■ Work task ■
The data should be printed again, exactly.

■ Data section ■
# # #

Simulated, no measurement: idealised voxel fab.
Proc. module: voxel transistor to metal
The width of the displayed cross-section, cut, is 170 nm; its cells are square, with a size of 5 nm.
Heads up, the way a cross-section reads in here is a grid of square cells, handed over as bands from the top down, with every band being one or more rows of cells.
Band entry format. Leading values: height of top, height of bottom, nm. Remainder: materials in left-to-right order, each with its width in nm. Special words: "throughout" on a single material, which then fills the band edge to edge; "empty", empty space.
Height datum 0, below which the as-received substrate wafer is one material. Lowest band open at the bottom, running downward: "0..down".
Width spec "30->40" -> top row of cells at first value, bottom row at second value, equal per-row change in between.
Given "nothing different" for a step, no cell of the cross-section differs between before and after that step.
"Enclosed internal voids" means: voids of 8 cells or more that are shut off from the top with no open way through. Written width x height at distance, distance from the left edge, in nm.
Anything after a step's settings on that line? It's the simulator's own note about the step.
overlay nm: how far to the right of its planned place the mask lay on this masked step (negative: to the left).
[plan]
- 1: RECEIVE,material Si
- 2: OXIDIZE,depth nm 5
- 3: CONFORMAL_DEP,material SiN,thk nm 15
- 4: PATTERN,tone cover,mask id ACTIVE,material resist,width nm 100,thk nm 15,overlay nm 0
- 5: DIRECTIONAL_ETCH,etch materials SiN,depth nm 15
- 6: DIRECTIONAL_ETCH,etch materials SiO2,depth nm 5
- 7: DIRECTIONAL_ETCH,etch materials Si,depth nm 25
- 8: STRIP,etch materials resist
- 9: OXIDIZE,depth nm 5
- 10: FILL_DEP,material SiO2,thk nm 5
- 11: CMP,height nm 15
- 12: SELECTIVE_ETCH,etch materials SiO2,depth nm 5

# # #

■ Written reply ■
Simulated, no measurement: idealised voxel fab.
Proc. module: voxel transistor to metal
The width of the displayed cross-section, cut, is 170 nm; its cells are square, with a size of 5 nm.
Heads up, the way a cross-section reads in here is a grid of square cells, handed over as bands from the top down, with every band being one or more rows of cells.
Band entry format. Leading values: height of top, height of bottom, nm. Remainder: materials in left-to-right order, each with its width in nm. Special words: "throughout" on a single material, which then fills the band edge to edge; "empty", empty space.
Height datum 0, below which the as-received substrate wafer is one material. Lowest band open at the bottom, running downward: "0..down".
Width spec "30->40" -> top row of cells at first value, bottom row at second value, equal per-row change in between.
Given "nothing different" for a step, no cell of the cross-section differs between before and after that step.
"Enclosed internal voids" means: voids of 8 cells or more that are shut off from the top with no open way through. Written width x height at distance, distance from the left edge, in nm.
Anything after a step's settings on that line? It's the simulator's own note about the step.
overlay nm: how far to the right of its planned place the mask lay on this masked step (negative: to the left).
[plan]
- 1: RECEIVE,material Si
- 2: OXIDIZE,depth nm 5
- 3: CONFORMAL_DEP,material SiN,thk nm 15
- 4: PATTERN,tone cover,mask id ACTIVE,material resist,width nm 100,thk nm 15,overlay nm 0
- 5: DIRECTIONAL_ETCH,etch materials SiN,depth nm 15
- 6: DIRECTIONAL_ETCH,etch materials SiO2,depth nm 5
- 7: DIRECTIONAL_ETCH,etch materials Si,depth nm 25
- 8: STRIP,etch materials resist
- 9: OXIDIZE,depth nm 5
- 10: FILL_DEP,material SiO2,thk nm 5
- 11: CMP,height nm 15
- 12: SELECTIVE_ETCH,etch materials SiO2,depth nm 5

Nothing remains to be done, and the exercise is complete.